◆ **ACTION ITEM**: Exactly reproduce the lines from the top of the entries below through the line containing "Run 7, hour", with both ends included.

══════════════════════════════

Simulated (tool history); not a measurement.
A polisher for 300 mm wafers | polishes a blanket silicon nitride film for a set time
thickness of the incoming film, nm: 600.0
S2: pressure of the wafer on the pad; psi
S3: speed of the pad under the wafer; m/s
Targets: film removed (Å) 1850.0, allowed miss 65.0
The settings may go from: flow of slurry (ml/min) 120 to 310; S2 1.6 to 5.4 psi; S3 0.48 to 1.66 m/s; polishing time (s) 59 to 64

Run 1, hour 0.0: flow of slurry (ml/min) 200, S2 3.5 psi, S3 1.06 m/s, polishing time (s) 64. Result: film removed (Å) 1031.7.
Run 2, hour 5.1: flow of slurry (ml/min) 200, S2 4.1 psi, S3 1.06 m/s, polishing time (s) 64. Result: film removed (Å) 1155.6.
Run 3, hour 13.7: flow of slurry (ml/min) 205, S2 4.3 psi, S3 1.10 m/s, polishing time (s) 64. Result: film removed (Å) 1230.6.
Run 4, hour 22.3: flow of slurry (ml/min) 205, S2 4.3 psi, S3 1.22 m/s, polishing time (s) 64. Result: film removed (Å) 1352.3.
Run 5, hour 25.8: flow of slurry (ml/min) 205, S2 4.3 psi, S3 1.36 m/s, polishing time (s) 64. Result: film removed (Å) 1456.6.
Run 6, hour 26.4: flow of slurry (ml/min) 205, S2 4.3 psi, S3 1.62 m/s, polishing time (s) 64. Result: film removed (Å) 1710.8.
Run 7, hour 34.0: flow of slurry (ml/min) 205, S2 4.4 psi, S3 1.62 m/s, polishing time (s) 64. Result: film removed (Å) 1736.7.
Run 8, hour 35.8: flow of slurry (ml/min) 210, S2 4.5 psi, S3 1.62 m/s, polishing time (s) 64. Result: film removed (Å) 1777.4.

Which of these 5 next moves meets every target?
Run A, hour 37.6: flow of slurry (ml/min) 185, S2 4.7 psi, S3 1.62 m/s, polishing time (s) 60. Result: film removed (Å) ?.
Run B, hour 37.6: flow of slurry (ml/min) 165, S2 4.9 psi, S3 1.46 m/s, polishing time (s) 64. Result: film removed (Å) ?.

══════════════════════════════

◆ **ANSWER SPACE**:
Simulated (tool history); not a measurement.
A polisher for 300 mm wafers | polishes a blanket silicon nitride film for a set time
thickness of the incoming film, nm: 600.0
S2: pressure of the wafer on the pad; psi
S3: speed of the pad under the wafer; m/s
Targets: film removed (Å) 1850.0, allowed miss 65.0
The settings may go from: flow of slurry (ml/min) 120 to 310; S2 1.6 to 5.4 psi; S3 0.48 to 1.66 m/s; polishing time (s) 59 to 64

Run 1, hour 0.0: flow of slurry (ml/min) 200, S2 3.5 psi, S3 1.06 m/s, polishing time (s) 64. Result: film removed (Å) 1031.7.
Run 2, hour 5.1: flow of slurry (ml/min) 200, S2 4.1 psi, S3 1.06 m/s, polishing time (s) 64. Result: film removed (Å) 1155.6.
Run 3, hour 13.7: flow of slurry (ml/min) 205, S2 4.3 psi, S3 1.10 m/s, polishing time (s) 64. Result: film removed (Å) 1230.6.
Run 4, hour 22.3: flow of slurry (ml/min) 205, S2 4.3 psi, S3 1.22 m/s, polishing time (s) 64. Result: film removed (Å) 1352.3.
Run 5, hour 25.8: flow of slurry (ml/min) 205, S2 4.3 psi, S3 1.36 m/s, polishing time (s) 64. Result: film removed (Å) 1456.6.
Run 6, hour 26.4: flow of slurry (ml/min) 205, S2 4.3 psi, S3 1.62 m/s, polishing time (s) 64. Result: film removed (Å) 1710.8.
Run 7, hour 34.0: flow of slurry (ml/min) 205, S2 4.4 psi, S3 1.62 m/s, polishing time (s) 64. Result: film removed (Å) 1736.7.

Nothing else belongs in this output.